• [Brief] Set out exactly, line by line, the stretch of data below that begins at the line containing "the recipe's value." and ends at the line containing "The split's own", with both ends kept.

* * * *
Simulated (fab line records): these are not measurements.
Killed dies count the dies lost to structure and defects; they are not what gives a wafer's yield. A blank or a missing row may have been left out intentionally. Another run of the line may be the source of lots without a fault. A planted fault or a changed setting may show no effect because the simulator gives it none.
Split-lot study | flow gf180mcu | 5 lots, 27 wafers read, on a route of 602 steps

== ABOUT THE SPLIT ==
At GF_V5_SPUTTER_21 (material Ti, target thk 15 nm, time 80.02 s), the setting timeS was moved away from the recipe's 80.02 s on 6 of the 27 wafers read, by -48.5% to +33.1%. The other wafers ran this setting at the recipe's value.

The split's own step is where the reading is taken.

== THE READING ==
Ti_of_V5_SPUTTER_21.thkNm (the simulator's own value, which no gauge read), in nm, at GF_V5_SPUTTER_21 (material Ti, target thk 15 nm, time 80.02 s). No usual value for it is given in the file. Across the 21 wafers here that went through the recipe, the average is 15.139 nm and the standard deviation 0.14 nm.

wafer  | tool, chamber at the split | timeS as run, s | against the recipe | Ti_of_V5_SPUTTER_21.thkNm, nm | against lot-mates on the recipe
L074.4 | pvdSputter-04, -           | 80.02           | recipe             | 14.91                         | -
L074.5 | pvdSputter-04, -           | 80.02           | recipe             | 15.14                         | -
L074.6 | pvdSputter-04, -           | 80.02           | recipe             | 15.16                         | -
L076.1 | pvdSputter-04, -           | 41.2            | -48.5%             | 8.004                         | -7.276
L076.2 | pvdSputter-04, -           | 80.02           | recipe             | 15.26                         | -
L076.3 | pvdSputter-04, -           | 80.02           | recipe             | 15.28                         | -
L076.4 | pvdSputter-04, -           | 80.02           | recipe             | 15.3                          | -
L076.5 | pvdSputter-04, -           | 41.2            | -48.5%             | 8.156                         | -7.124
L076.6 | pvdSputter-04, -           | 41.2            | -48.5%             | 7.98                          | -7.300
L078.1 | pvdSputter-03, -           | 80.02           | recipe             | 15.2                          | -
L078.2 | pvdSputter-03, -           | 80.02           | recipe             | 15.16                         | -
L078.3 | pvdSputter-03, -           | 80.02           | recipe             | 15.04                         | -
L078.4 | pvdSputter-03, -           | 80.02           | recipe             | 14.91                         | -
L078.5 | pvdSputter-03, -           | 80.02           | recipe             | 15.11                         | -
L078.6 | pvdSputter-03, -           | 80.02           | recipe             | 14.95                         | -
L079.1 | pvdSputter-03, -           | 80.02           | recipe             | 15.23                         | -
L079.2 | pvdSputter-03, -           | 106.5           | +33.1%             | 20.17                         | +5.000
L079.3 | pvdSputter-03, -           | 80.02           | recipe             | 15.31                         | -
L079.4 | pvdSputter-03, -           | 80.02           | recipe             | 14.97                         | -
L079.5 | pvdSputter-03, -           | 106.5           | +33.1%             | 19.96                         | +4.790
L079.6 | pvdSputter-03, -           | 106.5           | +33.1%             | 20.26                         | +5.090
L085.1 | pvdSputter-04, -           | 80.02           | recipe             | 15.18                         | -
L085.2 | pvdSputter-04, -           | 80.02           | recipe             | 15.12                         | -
* * * *

• [Exercise answer]
At GF_V5_SPUTTER_21 (material Ti, target thk 15 nm, time 80.02 s), the setting timeS was moved away from the recipe's 80.02 s on 6 of the 27 wafers read, by -48.5% to +33.1%. The other wafers ran this setting at the recipe's value.

The split's own step is where the reading is taken.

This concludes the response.